═════ GIVEN ENTRIES

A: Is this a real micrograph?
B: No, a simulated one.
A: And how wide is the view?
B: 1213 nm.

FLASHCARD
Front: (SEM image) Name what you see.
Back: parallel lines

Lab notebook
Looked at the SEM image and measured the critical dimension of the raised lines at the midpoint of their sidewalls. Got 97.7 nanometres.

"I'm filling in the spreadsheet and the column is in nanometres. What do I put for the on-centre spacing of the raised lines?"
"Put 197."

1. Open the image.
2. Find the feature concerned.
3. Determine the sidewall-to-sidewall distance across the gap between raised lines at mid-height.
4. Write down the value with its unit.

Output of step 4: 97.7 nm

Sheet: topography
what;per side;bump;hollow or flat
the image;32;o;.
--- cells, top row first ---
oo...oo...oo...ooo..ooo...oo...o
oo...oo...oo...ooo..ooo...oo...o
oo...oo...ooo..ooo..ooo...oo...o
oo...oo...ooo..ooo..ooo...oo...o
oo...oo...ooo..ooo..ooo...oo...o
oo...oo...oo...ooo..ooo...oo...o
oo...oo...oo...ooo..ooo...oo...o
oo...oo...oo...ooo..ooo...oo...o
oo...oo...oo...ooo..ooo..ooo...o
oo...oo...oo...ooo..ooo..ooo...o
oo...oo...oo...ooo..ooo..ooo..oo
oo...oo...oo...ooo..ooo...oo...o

══════════

### REQUIREMENT
Your task is to quote, without any alteration, the lines running from the top of the records to the line that holds "oo...oo...oo...ooo..ooo..ooo..oo", both included.

### ANSWER BOX
A: Is this a real micrograph?
B: No, a simulated one.
A: And how wide is the view?
B: 1213 nm.

FLASHCARD
Front: (SEM image) Name what you see.
Back: parallel lines

Lab notebook
Looked at the SEM image and measured the critical dimension of the raised lines at the midpoint of their sidewalls. Got 97.7 nanometres.

"I'm filling in the spreadsheet and the column is in nanometres. What do I put for the on-centre spacing of the raised lines?"
"Put 197."

1. Open the image.
2. Find the feature concerned.
3. Determine the sidewall-to-sidewall distance across the gap between raised lines at mid-height.
4. Write down the value with its unit.

Output of step 4: 97.7 nm

Sheet: topography
what;per side;bump;hollow or flat
the image;32;o;.
--- cells, top row first ---
oo...oo...oo...ooo..ooo...oo...o
oo...oo...oo...ooo..ooo...oo...o
oo...oo...ooo..ooo..ooo...oo...o
oo...oo...ooo..ooo..ooo...oo...o
oo...oo...ooo..ooo..ooo...oo...o
oo...oo...oo...ooo..ooo...oo...o
oo...oo...oo...ooo..ooo...oo...o
oo...oo...oo...ooo..ooo...oo...o
oo...oo...oo...ooo..ooo..ooo...o
oo...oo...oo...ooo..ooo..ooo...o
oo...oo...oo...ooo..ooo..ooo..oo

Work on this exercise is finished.